►

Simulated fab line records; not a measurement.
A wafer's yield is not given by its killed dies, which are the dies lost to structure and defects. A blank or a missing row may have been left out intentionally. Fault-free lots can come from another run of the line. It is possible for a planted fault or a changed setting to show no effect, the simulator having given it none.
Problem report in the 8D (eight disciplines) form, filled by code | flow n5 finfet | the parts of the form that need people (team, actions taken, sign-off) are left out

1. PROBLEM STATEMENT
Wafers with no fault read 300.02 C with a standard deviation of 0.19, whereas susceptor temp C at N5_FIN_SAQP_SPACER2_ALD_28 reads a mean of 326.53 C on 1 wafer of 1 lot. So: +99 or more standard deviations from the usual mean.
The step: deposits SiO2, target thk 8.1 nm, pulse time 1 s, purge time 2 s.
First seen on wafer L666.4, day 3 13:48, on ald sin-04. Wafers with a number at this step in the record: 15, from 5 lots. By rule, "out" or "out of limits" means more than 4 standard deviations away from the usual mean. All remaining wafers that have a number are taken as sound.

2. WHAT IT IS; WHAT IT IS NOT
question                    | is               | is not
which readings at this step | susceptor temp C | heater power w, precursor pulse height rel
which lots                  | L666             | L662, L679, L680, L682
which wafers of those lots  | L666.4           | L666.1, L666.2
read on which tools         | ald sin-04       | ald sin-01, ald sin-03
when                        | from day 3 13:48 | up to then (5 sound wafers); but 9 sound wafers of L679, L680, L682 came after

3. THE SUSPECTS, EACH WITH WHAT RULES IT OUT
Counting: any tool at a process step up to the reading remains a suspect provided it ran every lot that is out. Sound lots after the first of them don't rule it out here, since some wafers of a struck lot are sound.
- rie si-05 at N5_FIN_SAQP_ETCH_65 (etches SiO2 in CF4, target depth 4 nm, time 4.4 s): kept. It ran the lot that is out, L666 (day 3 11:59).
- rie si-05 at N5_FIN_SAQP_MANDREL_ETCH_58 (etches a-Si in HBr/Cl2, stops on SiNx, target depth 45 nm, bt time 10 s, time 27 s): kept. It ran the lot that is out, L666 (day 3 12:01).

◄

Lines from the top of the data above through the line with "- rie si-05 at N5_FIN_SAQP_ETCH_65", both ends included: copy them exactly, nothing more.

REPLY:
Simulated fab line records; not a measurement.
A wafer's yield is not given by its killed dies, which are the dies lost to structure and defects. A blank or a missing row may have been left out intentionally. Fault-free lots can come from another run of the line. It is possible for a planted fault or a changed setting to show no effect, the simulator having given it none.
Problem report in the 8D (eight disciplines) form, filled by code | flow n5 finfet | the parts of the form that need people (team, actions taken, sign-off) are left out

1. PROBLEM STATEMENT
Wafers with no fault read 300.02 C with a standard deviation of 0.19, whereas susceptor temp C at N5_FIN_SAQP_SPACER2_ALD_28 reads a mean of 326.53 C on 1 wafer of 1 lot. So: +99 or more standard deviations from the usual mean.
The step: deposits SiO2, target thk 8.1 nm, pulse time 1 s, purge time 2 s.
First seen on wafer L666.4, day 3 13:48, on ald sin-04. Wafers with a number at this step in the record: 15, from 5 lots. By rule, "out" or "out of limits" means more than 4 standard deviations away from the usual mean. All remaining wafers that have a number are taken as sound.

2. WHAT IT IS; WHAT IT IS NOT
question                    | is               | is not
which readings at this step | susceptor temp C | heater power w, precursor pulse height rel
which lots                  | L666             | L662, L679, L680, L682
which wafers of those lots  | L666.4           | L666.1, L666.2
read on which tools         | ald sin-04       | ald sin-01, ald sin-03
when                        | from day 3 13:48 | up to then (5 sound wafers); but 9 sound wafers of L679, L680, L682 came after

3. THE SUSPECTS, EACH WITH WHAT RULES IT OUT
Counting: any tool at a process step up to the reading remains a suspect provided it ran every lot that is out. Sound lots after the first of them don't rule it out here, since some wafers of a struck lot are sound.
- rie si-05 at N5_FIN_SAQP_ETCH_65 (etches SiO2 in CF4, target depth 4 nm, time 4.4 s): kept. It ran the lot that is out, L666 (day 3 11:59).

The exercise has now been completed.